WORK INSTRUCTION:
The full listing is needed, transcribed word for word.

DATA:
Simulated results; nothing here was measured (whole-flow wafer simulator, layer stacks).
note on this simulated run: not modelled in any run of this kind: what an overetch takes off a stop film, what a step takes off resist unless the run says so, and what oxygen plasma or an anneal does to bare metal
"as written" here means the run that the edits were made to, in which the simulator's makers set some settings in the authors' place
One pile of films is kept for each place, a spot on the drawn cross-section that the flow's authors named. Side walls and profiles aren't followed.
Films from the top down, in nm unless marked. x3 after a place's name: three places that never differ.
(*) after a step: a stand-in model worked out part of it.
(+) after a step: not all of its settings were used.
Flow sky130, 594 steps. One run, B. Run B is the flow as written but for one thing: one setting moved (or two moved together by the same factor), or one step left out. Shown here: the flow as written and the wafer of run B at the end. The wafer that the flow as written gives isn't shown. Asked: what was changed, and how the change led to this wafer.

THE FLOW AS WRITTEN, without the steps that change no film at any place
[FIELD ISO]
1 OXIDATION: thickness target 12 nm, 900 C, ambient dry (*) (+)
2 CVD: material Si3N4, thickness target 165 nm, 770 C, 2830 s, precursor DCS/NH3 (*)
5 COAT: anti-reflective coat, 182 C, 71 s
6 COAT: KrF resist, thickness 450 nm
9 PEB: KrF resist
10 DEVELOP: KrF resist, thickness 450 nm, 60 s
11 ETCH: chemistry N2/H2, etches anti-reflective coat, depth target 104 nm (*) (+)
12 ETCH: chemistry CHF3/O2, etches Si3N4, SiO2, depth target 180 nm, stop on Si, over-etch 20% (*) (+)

TASK RESULT:
Simulated results; nothing here was measured (whole-flow wafer simulator, layer stacks).
note on this simulated run: not modelled in any run of this kind: what an overetch takes off a stop film, what a step takes off resist unless the run says so, and what oxygen plasma or an anneal does to bare metal
"as written" here means the run that the edits were made to, in which the simulator's makers set some settings in the authors' place
One pile of films is kept for each place, a spot on the drawn cross-section that the flow's authors named. Side walls and profiles aren't followed.
Films from the top down, in nm unless marked. x3 after a place's name: three places that never differ.
(*) after a step: a stand-in model worked out part of it.
(+) after a step: not all of its settings were used.
Flow sky130, 594 steps. One run, B. Run B is the flow as written but for one thing: one setting moved (or two moved together by the same factor), or one step left out. Shown here: the flow as written and the wafer of run B at the end. The wafer that the flow as written gives isn't shown. Asked: what was changed, and how the change led to this wafer.

THE FLOW AS WRITTEN, without the steps that change no film at any place
[FIELD ISO]
1 OXIDATION: thickness target 12 nm, 900 C, ambient dry (*) (+)
2 CVD: material Si3N4, thickness target 165 nm, 770 C, 2830 s, precursor DCS/NH3 (*)
5 COAT: anti-reflective coat, 182 C, 71 s
6 COAT: KrF resist, thickness 450 nm
9 PEB: KrF resist
10 DEVELOP: KrF resist, thickness 450 nm, 60 s
11 ETCH: chemistry N2/H2, etches anti-reflective coat, depth target 104 nm (*) (+)
12 ETCH: chemistry CHF3/O2, etches Si3N4, SiO2, depth target 180 nm, stop on Si, over-etch 20% (*) (+)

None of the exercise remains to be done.